→ Work request
Write out the whole listing exactly as it is written below.

── Given entries

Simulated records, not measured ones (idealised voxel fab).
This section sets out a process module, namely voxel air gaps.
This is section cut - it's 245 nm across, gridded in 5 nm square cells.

────

→ Exercise answer
Simulated records, not measured ones (idealised voxel fab).
This section sets out a process module, namely voxel air gaps.
This is section cut - it's 245 nm across, gridded in 5 nm square cells.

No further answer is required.